Repeat verbatim only the lines from the opening of the material below through the one that contains "HLLLLHHHHHLLLHHHHHLLLHHHHLLLLHHH".

*** Opening of Data section ***
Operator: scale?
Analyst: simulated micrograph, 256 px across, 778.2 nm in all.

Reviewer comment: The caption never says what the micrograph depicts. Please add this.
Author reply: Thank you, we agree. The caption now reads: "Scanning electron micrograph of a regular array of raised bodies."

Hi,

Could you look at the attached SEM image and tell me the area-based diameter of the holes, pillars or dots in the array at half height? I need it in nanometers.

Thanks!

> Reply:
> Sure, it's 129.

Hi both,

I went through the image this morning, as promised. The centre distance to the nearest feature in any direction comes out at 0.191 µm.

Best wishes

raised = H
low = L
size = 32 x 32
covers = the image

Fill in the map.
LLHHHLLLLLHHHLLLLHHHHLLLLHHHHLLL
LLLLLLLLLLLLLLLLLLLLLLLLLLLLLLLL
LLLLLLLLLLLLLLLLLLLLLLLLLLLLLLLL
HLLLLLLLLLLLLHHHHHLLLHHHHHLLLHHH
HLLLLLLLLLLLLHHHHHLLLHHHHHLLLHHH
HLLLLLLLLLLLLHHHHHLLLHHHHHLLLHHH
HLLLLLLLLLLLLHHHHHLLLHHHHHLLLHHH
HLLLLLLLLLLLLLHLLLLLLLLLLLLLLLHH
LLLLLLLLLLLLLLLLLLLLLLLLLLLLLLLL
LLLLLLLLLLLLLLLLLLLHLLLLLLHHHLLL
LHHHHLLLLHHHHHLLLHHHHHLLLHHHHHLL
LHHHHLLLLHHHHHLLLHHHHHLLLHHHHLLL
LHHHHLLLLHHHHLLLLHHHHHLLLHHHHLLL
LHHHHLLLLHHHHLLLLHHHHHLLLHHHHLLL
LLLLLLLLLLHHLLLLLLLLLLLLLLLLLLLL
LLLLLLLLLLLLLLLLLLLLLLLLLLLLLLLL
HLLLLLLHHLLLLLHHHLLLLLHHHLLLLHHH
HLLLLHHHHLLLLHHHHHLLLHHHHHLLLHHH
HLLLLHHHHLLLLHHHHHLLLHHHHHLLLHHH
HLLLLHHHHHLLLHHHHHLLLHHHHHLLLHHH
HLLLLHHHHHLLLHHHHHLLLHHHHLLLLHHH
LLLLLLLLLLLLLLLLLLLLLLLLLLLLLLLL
*** Close of Data section ***

Task solution:
Operator: scale?
Analyst: simulated micrograph, 256 px across, 778.2 nm in all.

Reviewer comment: The caption never says what the micrograph depicts. Please add this.
Author reply: Thank you, we agree. The caption now reads: "Scanning electron micrograph of a regular array of raised bodies."

Hi,

Could you look at the attached SEM image and tell me the area-based diameter of the holes, pillars or dots in the array at half height? I need it in nanometers.

Thanks!

> Reply:
> Sure, it's 129.

Hi both,

I went through the image this morning, as promised. The centre distance to the nearest feature in any direction comes out at 0.191 µm.

Best wishes

raised = H
low = L
size = 32 x 32
covers = the image

Fill in the map.
LLHHHLLLLLHHHLLLLHHHHLLLLHHHHLLL
LLLLLLLLLLLLLLLLLLLLLLLLLLLLLLLL
LLLLLLLLLLLLLLLLLLLLLLLLLLLLLLLL
HLLLLLLLLLLLLHHHHHLLLHHHHHLLLHHH
HLLLLLLLLLLLLHHHHHLLLHHHHHLLLHHH
HLLLLLLLLLLLLHHHHHLLLHHHHHLLLHHH
HLLLLLLLLLLLLHHHHHLLLHHHHHLLLHHH
HLLLLLLLLLLLLLHLLLLLLLLLLLLLLLHH
LLLLLLLLLLLLLLLLLLLLLLLLLLLLLLLL
LLLLLLLLLLLLLLLLLLLHLLLLLLHHHLLL
LHHHHLLLLHHHHHLLLHHHHHLLLHHHHHLL
LHHHHLLLLHHHHHLLLHHHHHLLLHHHHLLL
LHHHHLLLLHHHHLLLLHHHHHLLLHHHHLLL
LHHHHLLLLHHHHLLLLHHHHHLLLHHHHLLL
LLLLLLLLLLHHLLLLLLLLLLLLLLLLLLLL
LLLLLLLLLLLLLLLLLLLLLLLLLLLLLLLL
HLLLLLLHHLLLLLHHHLLLLLHHHLLLLHHH
HLLLLHHHHLLLLHHHHHLLLHHHHHLLLHHH
HLLLLHHHHLLLLHHHHHLLLHHHHHLLLHHH
HLLLLHHHHHLLLHHHHHLLLHHHHHLLLHHH
HLLLLHHHHHLLLHHHHHLLLHHHHLLLLHHH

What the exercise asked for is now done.